▶ _Activity_
Extract, without alteration, each line from the start of the listing to the line bearing "S1: flow of slurry; ml/min".

▶ _Information given_
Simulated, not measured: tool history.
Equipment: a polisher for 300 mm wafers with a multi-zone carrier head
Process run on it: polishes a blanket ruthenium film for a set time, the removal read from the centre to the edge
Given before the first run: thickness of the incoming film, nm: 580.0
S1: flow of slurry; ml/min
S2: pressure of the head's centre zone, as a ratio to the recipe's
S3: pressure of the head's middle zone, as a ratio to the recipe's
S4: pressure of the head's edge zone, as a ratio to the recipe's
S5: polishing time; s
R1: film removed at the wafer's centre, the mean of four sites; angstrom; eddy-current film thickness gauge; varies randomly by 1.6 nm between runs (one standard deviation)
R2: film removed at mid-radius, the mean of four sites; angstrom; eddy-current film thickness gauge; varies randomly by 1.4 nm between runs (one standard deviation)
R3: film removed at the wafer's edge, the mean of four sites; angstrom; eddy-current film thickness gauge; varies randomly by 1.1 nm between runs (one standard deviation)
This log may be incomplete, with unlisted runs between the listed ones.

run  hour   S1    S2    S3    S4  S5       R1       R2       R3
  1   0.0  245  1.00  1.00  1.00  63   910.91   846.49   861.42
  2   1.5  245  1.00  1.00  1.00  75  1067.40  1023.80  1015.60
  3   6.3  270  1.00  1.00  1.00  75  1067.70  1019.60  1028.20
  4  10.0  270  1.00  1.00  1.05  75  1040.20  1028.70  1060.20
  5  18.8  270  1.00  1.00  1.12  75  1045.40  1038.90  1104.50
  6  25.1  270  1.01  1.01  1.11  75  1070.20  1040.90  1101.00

▶ _Task response_
Simulated, not measured: tool history.
Equipment: a polisher for 300 mm wafers with a multi-zone carrier head
Process run on it: polishes a blanket ruthenium film for a set time, the removal read from the centre to the edge
Given before the first run: thickness of the incoming film, nm: 580.0
S1: flow of slurry; ml/min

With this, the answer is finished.